-- Work instruction --
Copy exactly the lines from the first line of the records below through the line containing "(+) after a", including both, and nothing else.

-- Data section --

________

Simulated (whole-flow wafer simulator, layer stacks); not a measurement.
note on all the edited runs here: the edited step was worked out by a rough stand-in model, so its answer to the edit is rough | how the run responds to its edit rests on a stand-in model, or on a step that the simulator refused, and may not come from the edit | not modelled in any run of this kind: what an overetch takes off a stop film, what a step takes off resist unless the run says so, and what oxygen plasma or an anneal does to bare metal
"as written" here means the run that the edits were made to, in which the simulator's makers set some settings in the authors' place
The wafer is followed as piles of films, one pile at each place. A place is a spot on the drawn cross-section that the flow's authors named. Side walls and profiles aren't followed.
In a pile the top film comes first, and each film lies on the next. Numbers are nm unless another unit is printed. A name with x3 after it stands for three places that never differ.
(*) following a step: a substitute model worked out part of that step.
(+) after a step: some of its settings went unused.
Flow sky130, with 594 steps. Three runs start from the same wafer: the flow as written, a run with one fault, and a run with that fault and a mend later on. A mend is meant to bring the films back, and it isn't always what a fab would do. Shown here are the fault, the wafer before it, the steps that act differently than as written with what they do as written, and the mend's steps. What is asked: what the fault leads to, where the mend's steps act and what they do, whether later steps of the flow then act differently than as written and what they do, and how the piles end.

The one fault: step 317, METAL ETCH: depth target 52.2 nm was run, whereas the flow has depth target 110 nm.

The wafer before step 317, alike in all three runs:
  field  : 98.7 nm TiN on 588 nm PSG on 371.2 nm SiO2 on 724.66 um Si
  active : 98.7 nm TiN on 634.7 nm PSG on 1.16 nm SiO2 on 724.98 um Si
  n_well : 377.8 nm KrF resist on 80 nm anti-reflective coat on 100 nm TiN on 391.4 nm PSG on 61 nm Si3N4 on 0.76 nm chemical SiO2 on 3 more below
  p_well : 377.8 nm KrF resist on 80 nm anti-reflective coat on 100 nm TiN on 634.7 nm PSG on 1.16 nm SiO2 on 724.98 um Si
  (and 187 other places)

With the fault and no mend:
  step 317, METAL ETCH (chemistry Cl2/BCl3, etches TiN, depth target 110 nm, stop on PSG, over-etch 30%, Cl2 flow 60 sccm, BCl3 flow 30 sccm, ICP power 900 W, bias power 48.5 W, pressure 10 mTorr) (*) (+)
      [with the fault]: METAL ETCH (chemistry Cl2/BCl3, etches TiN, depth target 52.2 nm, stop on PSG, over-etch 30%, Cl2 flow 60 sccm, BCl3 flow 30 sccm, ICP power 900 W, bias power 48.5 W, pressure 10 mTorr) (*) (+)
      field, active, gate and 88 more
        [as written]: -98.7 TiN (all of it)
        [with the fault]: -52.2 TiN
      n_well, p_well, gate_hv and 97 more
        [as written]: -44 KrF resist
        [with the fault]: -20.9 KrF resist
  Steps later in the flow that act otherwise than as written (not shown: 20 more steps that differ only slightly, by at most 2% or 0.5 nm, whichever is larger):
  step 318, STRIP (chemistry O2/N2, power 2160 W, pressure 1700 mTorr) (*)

________

-- Result --
Simulated (whole-flow wafer simulator, layer stacks); not a measurement.
note on all the edited runs here: the edited step was worked out by a rough stand-in model, so its answer to the edit is rough | how the run responds to its edit rests on a stand-in model, or on a step that the simulator refused, and may not come from the edit | not modelled in any run of this kind: what an overetch takes off a stop film, what a step takes off resist unless the run says so, and what oxygen plasma or an anneal does to bare metal
"as written" here means the run that the edits were made to, in which the simulator's makers set some settings in the authors' place
The wafer is followed as piles of films, one pile at each place. A place is a spot on the drawn cross-section that the flow's authors named. Side walls and profiles aren't followed.
In a pile the top film comes first, and each film lies on the next. Numbers are nm unless another unit is printed. A name with x3 after it stands for three places that never differ.
(*) following a step: a substitute model worked out part of that step.
(+) after a step: some of its settings went unused.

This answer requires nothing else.